* _Assignment_
Give back the full set of entries exactly, keeping each line intact.

* _Input data_
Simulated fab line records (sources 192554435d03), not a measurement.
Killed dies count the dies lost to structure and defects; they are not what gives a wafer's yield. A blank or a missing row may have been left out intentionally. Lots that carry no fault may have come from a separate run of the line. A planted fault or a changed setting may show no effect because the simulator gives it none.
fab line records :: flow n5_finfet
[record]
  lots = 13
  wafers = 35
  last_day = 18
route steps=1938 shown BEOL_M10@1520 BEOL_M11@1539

* _Answer space_
Simulated fab line records (sources 192554435d03), not a measurement.
Killed dies count the dies lost to structure and defects; they are not what gives a wafer's yield. A blank or a missing row may have been left out intentionally. Lots that carry no fault may have come from a separate run of the line. A planted fault or a changed setting may show no effect because the simulator gives it none.
fab line records :: flow n5_finfet
[record]
  lots = 13
  wafers = 35
  last_day = 18
route steps=1938 shown BEOL_M10@1520 BEOL_M11@1539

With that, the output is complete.